> **REQUIRED ACTION**
Exact copies of all the records are to be output.

===== GIVEN ENTRIES =====

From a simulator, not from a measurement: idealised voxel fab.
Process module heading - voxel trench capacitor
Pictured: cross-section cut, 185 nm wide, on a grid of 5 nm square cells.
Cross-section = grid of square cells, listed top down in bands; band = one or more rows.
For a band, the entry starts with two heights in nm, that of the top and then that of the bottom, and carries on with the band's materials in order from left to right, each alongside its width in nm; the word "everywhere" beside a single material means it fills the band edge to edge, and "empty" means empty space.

=====

> **WRITTEN SOLUTION**
From a simulator, not from a measurement: idealised voxel fab.
Process module heading - voxel trench capacitor
Pictured: cross-section cut, 185 nm wide, on a grid of 5 nm square cells.
Cross-section = grid of square cells, listed top down in bands; band = one or more rows.
For a band, the entry starts with two heights in nm, that of the top and then that of the bottom, and carries on with the band's materials in order from left to right, each alongside its width in nm; the word "everywhere" beside a single material means it fills the band edge to edge, and "empty" means empty space.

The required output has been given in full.